--- Activity ---
Go to the line holding "wafer,from the rows above,in truth" in the entries below and write out exactly every line down to and including the line holding "L097.2,can't be placed: 0 or 2 or 1,1".

--- Recorded data ---
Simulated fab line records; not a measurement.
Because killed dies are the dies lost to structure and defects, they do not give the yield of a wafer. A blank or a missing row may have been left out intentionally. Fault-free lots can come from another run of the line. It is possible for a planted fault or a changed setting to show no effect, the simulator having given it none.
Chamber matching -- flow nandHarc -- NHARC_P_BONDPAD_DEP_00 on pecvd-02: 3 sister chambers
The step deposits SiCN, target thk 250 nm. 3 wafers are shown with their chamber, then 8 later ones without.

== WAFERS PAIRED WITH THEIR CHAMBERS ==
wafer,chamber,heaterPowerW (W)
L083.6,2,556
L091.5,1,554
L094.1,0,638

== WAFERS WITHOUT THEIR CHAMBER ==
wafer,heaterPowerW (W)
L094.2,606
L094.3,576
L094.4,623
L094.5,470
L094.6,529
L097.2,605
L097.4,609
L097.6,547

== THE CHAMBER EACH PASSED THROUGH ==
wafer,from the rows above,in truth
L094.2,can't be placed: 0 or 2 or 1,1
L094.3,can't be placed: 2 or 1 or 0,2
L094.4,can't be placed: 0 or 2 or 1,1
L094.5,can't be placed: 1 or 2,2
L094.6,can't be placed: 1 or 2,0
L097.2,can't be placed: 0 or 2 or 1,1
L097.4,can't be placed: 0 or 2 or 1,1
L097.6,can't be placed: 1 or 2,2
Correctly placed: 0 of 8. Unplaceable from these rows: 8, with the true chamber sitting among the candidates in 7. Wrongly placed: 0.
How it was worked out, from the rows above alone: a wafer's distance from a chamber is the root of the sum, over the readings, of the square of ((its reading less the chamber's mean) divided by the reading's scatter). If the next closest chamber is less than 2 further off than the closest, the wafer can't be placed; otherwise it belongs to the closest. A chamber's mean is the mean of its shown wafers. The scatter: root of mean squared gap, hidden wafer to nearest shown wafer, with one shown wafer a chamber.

--- Answer space ---
wafer,from the rows above,in truth
L094.2,can't be placed: 0 or 2 or 1,1
L094.3,can't be placed: 2 or 1 or 0,2
L094.4,can't be placed: 0 or 2 or 1,1
L094.5,can't be placed: 1 or 2,2
L094.6,can't be placed: 1 or 2,0
L097.2,can't be placed: 0 or 2 or 1,1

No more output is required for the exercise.